### Assignment
The lines from the start of the data through the line with "of the picture)" are to be returned verbatim; all later lines are to be omitted.

### Data excerpts
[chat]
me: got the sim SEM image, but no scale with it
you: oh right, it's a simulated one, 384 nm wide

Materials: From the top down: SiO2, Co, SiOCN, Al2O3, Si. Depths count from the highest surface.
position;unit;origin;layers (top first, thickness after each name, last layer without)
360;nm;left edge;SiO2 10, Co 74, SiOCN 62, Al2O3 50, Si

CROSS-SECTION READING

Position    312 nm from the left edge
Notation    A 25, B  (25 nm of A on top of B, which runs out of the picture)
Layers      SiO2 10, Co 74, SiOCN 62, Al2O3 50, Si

### Written response
[chat]
me: got the sim SEM image, but no scale with it
you: oh right, it's a simulated one, 384 nm wide

Materials: From the top down: SiO2, Co, SiOCN, Al2O3, Si. Depths count from the highest surface.
position;unit;origin;layers (top first, thickness after each name, last layer without)
360;nm;left edge;SiO2 10, Co 74, SiOCN 62, Al2O3 50, Si

CROSS-SECTION READING

Position    312 nm from the left edge
Notation    A 25, B  (25 nm of A on top of B, which runs out of the picture)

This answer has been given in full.